Work instruction: Locate, in the data below, the line that contains "L850.5 | can't be placed: 2 or 3 | 2" and the line that contains "4 of 8 placed"; reproduce exactly those two lines and every line between them, nothing more.

--------------------
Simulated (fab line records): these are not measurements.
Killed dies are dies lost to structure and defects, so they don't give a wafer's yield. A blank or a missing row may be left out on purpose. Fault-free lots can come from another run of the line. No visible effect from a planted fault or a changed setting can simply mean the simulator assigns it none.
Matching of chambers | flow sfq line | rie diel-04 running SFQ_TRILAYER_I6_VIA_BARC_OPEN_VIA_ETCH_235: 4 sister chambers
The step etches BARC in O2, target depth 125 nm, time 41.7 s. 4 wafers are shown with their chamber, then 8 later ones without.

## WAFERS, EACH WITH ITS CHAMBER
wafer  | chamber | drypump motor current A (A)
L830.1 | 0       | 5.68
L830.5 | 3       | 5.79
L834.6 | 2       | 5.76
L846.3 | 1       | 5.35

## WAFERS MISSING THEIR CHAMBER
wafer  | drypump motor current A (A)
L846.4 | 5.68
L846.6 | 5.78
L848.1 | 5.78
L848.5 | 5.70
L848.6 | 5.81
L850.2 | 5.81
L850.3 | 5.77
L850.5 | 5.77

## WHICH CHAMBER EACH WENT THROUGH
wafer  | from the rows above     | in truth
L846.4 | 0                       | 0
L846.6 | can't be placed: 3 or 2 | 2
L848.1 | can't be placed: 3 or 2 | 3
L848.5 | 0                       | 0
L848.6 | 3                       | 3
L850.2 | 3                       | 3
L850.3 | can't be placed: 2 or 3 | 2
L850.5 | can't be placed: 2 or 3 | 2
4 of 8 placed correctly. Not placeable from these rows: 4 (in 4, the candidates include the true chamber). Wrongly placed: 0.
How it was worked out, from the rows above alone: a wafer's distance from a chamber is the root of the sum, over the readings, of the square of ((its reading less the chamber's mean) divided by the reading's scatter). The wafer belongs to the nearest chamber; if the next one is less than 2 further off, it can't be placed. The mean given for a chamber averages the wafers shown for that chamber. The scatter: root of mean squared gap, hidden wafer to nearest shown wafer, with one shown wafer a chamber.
--------------------

Written reply:
L850.5 | can't be placed: 2 or 3 | 2
4 of 8 placed correctly. Not placeable from these rows: 4 (in 4, the candidates include the true chamber). Wrongly placed: 0.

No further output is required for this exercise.